[WORK REQUEST] Beginning with the first line, please return the entries exactly through the line that contains "7 op DIRECTIONAL_ETCH", and leave out all later lines.

[EXCERPTED RECORDS]
-*-

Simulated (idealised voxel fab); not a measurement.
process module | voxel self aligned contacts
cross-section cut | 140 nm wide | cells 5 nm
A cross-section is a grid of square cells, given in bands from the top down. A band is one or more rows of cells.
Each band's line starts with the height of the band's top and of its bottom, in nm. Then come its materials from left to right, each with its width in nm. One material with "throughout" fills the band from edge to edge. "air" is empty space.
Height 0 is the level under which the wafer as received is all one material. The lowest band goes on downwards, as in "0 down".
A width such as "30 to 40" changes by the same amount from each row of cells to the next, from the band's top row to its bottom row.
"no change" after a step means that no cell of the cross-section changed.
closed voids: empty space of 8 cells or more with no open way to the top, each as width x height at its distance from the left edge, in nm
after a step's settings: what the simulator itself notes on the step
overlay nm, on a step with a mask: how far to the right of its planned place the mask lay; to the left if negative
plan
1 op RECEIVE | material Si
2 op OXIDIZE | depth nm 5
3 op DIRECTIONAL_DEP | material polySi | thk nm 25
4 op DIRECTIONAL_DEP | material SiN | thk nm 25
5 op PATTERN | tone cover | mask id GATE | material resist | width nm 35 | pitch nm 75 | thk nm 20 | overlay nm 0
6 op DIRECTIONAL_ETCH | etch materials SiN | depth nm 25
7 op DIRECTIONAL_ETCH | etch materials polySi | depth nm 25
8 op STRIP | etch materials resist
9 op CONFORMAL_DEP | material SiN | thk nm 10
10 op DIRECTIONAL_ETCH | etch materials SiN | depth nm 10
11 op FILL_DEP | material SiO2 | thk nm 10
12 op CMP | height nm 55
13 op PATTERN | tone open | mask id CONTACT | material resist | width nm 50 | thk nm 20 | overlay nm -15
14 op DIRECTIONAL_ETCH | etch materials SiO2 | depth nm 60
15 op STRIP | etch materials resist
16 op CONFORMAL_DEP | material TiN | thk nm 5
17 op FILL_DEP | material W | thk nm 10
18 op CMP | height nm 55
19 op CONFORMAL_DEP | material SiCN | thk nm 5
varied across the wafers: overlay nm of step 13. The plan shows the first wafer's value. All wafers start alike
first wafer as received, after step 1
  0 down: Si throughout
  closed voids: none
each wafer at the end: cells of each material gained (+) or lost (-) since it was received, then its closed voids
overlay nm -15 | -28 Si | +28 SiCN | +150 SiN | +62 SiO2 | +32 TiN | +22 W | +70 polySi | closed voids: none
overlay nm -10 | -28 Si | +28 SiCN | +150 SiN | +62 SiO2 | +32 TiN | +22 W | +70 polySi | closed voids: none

-*-

[YOUR RESPONSE]
Simulated (idealised voxel fab); not a measurement.
process module | voxel self aligned contacts
cross-section cut | 140 nm wide | cells 5 nm
A cross-section is a grid of square cells, given in bands from the top down. A band is one or more rows of cells.
Each band's line starts with the height of the band's top and of its bottom, in nm. Then come its materials from left to right, each with its width in nm. One material with "throughout" fills the band from edge to edge. "air" is empty space.
Height 0 is the level under which the wafer as received is all one material. The lowest band goes on downwards, as in "0 down".
A width such as "30 to 40" changes by the same amount from each row of cells to the next, from the band's top row to its bottom row.
"no change" after a step means that no cell of the cross-section changed.
closed voids: empty space of 8 cells or more with no open way to the top, each as width x height at its distance from the left edge, in nm
after a step's settings: what the simulator itself notes on the step
overlay nm, on a step with a mask: how far to the right of its planned place the mask lay; to the left if negative
plan
1 op RECEIVE | material Si
2 op OXIDIZE | depth nm 5
3 op DIRECTIONAL_DEP | material polySi | thk nm 25
4 op DIRECTIONAL_DEP | material SiN | thk nm 25
5 op PATTERN | tone cover | mask id GATE | material resist | width nm 35 | pitch nm 75 | thk nm 20 | overlay nm 0
6 op DIRECTIONAL_ETCH | etch materials SiN | depth nm 25
7 op DIRECTIONAL_ETCH | etch materials polySi | depth nm 25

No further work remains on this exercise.